§ **WORK ITEM**: Could you set down every entry exactly as it appears?

-------
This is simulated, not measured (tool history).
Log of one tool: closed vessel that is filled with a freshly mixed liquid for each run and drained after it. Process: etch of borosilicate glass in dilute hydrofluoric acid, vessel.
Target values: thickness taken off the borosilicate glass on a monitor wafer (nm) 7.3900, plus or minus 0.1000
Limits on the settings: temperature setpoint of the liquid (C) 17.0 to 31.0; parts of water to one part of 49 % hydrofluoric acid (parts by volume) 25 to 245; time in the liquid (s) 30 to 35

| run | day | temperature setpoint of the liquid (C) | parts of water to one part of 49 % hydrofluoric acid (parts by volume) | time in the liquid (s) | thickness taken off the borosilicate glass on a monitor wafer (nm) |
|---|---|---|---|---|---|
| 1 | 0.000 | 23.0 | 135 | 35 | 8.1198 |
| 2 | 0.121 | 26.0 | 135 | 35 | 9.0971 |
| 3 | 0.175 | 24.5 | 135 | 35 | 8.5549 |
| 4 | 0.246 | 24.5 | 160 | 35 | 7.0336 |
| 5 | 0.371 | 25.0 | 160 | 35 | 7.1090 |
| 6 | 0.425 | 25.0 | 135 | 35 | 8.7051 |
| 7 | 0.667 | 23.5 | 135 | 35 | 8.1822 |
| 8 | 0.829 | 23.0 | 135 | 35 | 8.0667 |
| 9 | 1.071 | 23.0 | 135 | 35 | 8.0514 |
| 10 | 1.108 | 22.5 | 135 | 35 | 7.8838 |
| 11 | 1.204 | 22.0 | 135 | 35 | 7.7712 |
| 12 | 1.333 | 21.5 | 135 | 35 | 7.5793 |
-------

§ **WRITTEN REPLY**:
This is simulated, not measured (tool history).
Log of one tool: closed vessel that is filled with a freshly mixed liquid for each run and drained after it. Process: etch of borosilicate glass in dilute hydrofluoric acid, vessel.
Target values: thickness taken off the borosilicate glass on a monitor wafer (nm) 7.3900, plus or minus 0.1000
Limits on the settings: temperature setpoint of the liquid (C) 17.0 to 31.0; parts of water to one part of 49 % hydrofluoric acid (parts by volume) 25 to 245; time in the liquid (s) 30 to 35

| run | day | temperature setpoint of the liquid (C) | parts of water to one part of 49 % hydrofluoric acid (parts by volume) | time in the liquid (s) | thickness taken off the borosilicate glass on a monitor wafer (nm) |
|---|---|---|---|---|---|
| 1 | 0.000 | 23.0 | 135 | 35 | 8.1198 |
| 2 | 0.121 | 26.0 | 135 | 35 | 9.0971 |
| 3 | 0.175 | 24.5 | 135 | 35 | 8.5549 |
| 4 | 0.246 | 24.5 | 160 | 35 | 7.0336 |
| 5 | 0.371 | 25.0 | 160 | 35 | 7.1090 |
| 6 | 0.425 | 25.0 | 135 | 35 | 8.7051 |
| 7 | 0.667 | 23.5 | 135 | 35 | 8.1822 |
| 8 | 0.829 | 23.0 | 135 | 35 | 8.0667 |
| 9 | 1.071 | 23.0 | 135 | 35 | 8.0514 |
| 10 | 1.108 | 22.5 | 135 | 35 | 7.8838 |
| 11 | 1.204 | 22.0 | 135 | 35 | 7.7712 |
| 12 | 1.333 | 21.5 | 135 | 35 | 7.5793 |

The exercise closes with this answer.